WORK ITEM:
Everything from the line containing "12: PATTERN |" through the line containing "18: STRIP | etch materials SiCN" in the listing below should be copied exactly, and nothing more.

DATA FOR ANALYSIS:
_ _ _ _ _ _ _

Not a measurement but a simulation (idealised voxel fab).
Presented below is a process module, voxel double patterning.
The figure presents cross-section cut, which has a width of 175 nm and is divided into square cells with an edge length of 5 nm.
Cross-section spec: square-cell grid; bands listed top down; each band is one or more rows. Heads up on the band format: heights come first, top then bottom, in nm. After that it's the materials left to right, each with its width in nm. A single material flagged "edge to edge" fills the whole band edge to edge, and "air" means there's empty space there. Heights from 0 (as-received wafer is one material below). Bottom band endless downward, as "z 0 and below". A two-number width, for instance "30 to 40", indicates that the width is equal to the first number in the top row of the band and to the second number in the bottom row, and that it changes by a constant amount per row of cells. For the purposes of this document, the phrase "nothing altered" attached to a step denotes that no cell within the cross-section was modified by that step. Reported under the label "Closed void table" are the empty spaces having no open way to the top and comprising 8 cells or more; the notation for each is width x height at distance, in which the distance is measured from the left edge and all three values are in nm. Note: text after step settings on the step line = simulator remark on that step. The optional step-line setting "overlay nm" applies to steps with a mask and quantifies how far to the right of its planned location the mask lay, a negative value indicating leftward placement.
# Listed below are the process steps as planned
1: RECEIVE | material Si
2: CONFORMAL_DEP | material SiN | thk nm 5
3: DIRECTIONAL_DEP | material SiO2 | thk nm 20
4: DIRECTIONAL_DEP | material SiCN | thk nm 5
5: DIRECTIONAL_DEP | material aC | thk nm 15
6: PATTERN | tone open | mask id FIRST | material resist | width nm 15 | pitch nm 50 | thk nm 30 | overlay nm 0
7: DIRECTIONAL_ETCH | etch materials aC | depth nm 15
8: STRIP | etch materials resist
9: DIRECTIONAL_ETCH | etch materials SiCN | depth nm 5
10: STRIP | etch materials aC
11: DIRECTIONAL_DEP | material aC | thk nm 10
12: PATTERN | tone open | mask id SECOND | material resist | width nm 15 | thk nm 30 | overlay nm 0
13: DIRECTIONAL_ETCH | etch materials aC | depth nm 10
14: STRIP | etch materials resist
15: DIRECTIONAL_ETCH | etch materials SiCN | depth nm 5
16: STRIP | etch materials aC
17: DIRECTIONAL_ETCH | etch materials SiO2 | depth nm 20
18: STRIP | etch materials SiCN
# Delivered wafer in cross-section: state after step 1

_ _ _ _ _ _ _

EXERCISE RESPONSE:
12: PATTERN | tone open | mask id SECOND | material resist | width nm 15 | thk nm 30 | overlay nm 0
13: DIRECTIONAL_ETCH | etch materials aC | depth nm 10
14: STRIP | etch materials resist
15: DIRECTIONAL_ETCH | etch materials SiCN | depth nm 5
16: STRIP | etch materials aC
17: DIRECTIONAL_ETCH | etch materials SiO2 | depth nm 20
18: STRIP | etch materials SiCN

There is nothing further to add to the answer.